Write out all the data again, exactly as it stands.

- - -

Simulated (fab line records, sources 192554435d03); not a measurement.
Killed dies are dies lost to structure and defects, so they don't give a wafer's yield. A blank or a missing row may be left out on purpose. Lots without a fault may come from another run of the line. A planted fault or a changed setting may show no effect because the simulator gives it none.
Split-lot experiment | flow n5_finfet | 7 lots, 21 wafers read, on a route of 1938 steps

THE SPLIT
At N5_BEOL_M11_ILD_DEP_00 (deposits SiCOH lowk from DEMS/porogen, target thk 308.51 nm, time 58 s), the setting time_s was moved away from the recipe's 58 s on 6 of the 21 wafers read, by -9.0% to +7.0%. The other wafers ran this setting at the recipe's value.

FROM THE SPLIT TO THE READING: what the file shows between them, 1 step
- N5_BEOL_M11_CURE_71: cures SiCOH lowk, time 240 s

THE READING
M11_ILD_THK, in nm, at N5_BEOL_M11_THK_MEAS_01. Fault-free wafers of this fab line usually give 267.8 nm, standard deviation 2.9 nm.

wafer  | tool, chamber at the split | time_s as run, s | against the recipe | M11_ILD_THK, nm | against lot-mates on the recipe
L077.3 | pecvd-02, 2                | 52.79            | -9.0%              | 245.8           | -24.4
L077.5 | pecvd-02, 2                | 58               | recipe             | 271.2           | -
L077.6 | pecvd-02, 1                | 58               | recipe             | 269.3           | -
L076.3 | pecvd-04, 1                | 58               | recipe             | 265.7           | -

- - -

* Answer box:
Simulated (fab line records, sources 192554435d03); not a measurement.
Killed dies are dies lost to structure and defects, so they don't give a wafer's yield. A blank or a missing row may be left out on purpose. Lots without a fault may come from another run of the line. A planted fault or a changed setting may show no effect because the simulator gives it none.
Split-lot experiment | flow n5_finfet | 7 lots, 21 wafers read, on a route of 1938 steps

THE SPLIT
At N5_BEOL_M11_ILD_DEP_00 (deposits SiCOH lowk from DEMS/porogen, target thk 308.51 nm, time 58 s), the setting time_s was moved away from the recipe's 58 s on 6 of the 21 wafers read, by -9.0% to +7.0%. The other wafers ran this setting at the recipe's value.

FROM THE SPLIT TO THE READING: what the file shows between them, 1 step
- N5_BEOL_M11_CURE_71: cures SiCOH lowk, time 240 s

THE READING
M11_ILD_THK, in nm, at N5_BEOL_M11_THK_MEAS_01. Fault-free wafers of this fab line usually give 267.8 nm, standard deviation 2.9 nm.

wafer  | tool, chamber at the split | time_s as run, s | against the recipe | M11_ILD_THK, nm | against lot-mates on the recipe
L077.3 | pecvd-02, 2                | 52.79            | -9.0%              | 245.8           | -24.4
L077.5 | pecvd-02, 2                | 58               | recipe             | 271.2           | -
L077.6 | pecvd-02, 1                | 58               | recipe             | 269.3           | -
L076.3 | pecvd-04, 1                | 58               | recipe             | 265.7           | -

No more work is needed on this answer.